━━━━━━

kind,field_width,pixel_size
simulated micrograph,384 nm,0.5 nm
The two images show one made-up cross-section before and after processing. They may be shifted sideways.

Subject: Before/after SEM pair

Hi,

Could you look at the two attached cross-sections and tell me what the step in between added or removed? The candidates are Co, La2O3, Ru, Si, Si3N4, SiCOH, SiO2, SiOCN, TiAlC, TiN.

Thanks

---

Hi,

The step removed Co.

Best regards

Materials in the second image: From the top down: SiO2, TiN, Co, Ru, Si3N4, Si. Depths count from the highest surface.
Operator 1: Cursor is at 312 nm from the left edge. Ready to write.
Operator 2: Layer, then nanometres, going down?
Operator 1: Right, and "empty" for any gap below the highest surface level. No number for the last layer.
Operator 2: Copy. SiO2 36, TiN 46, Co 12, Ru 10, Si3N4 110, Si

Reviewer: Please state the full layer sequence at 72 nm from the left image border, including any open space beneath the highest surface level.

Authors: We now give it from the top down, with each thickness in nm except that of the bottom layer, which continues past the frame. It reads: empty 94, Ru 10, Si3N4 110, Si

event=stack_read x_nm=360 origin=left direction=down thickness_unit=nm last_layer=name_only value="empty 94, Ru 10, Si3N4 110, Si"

━━━━━━

**REQUIRED ACTION**
Reply with an exact transcription of the material above.

**TASK OUTPUT**
kind,field_width,pixel_size
simulated micrograph,384 nm,0.5 nm
The two images show one made-up cross-section before and after processing. They may be shifted sideways.

Subject: Before/after SEM pair

Hi,

Could you look at the two attached cross-sections and tell me what the step in between added or removed? The candidates are Co, La2O3, Ru, Si, Si3N4, SiCOH, SiO2, SiOCN, TiAlC, TiN.

Thanks

---

Hi,

The step removed Co.

Best regards

Materials in the second image: From the top down: SiO2, TiN, Co, Ru, Si3N4, Si. Depths count from the highest surface.
Operator 1: Cursor is at 312 nm from the left edge. Ready to write.
Operator 2: Layer, then nanometres, going down?
Operator 1: Right, and "empty" for any gap below the highest surface level. No number for the last layer.
Operator 2: Copy. SiO2 36, TiN 46, Co 12, Ru 10, Si3N4 110, Si

Reviewer: Please state the full layer sequence at 72 nm from the left image border, including any open space beneath the highest surface level.

Authors: We now give it from the top down, with each thickness in nm except that of the bottom layer, which continues past the frame. It reads: empty 94, Ru 10, Si3N4 110, Si

event=stack_read x_nm=360 origin=left direction=down thickness_unit=nm last_layer=name_only value="empty 94, Ru 10, Si3N4 110, Si"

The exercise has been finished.